Exercise: Of the records that follow, copy only the lines from the line containing "as written: anti-reflective coat +101.2" to the line containing "as written: anti-reflective coat +57.6", both included, exactly as written.

Exercise data:
^^^^^^^^

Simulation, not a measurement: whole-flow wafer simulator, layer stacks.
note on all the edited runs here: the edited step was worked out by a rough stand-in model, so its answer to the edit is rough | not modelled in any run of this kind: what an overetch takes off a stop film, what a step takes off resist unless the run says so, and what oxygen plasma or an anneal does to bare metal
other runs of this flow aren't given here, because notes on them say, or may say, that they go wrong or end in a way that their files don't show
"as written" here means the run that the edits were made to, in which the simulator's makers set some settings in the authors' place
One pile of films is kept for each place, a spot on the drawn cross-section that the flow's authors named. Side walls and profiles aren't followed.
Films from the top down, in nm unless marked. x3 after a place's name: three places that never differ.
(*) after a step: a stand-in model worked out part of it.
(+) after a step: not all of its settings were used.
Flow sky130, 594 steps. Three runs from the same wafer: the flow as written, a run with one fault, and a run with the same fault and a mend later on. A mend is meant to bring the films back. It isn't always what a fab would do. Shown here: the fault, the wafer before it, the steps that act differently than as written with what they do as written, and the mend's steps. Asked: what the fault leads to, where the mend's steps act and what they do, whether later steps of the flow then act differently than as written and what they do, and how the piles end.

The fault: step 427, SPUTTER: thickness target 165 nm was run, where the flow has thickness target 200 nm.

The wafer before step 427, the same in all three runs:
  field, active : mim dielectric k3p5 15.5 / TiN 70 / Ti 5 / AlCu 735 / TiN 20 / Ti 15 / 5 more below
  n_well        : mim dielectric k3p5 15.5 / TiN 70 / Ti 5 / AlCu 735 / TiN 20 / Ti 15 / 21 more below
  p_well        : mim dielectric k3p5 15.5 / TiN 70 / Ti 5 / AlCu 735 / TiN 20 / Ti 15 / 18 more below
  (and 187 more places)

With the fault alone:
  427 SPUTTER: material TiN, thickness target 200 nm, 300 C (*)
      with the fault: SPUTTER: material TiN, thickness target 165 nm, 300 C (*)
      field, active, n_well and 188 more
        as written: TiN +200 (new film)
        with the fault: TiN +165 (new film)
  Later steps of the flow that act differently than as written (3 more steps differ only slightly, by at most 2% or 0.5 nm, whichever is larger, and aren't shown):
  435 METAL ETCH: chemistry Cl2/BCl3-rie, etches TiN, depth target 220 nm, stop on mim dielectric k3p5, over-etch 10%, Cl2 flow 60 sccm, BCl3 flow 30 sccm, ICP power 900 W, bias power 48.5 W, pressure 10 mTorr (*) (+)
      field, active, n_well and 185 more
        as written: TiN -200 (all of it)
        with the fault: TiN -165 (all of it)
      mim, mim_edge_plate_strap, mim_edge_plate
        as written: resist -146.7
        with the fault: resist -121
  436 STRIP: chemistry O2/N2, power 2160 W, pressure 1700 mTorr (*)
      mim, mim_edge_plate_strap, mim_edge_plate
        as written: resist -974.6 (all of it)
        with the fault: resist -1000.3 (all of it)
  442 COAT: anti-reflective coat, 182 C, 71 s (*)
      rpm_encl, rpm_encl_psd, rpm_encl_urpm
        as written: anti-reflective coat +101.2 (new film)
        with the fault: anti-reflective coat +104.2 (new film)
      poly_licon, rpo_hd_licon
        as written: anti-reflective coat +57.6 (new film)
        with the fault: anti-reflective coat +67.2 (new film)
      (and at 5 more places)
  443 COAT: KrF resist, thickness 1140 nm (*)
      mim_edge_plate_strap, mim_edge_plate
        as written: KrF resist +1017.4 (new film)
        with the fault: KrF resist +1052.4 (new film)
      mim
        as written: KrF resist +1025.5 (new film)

^^^^^^^^

Task solution:
        as written: anti-reflective coat +101.2 (new film)
        with the fault: anti-reflective coat +104.2 (new film)
      poly_licon, rpo_hd_licon
        as written: anti-reflective coat +57.6 (new film)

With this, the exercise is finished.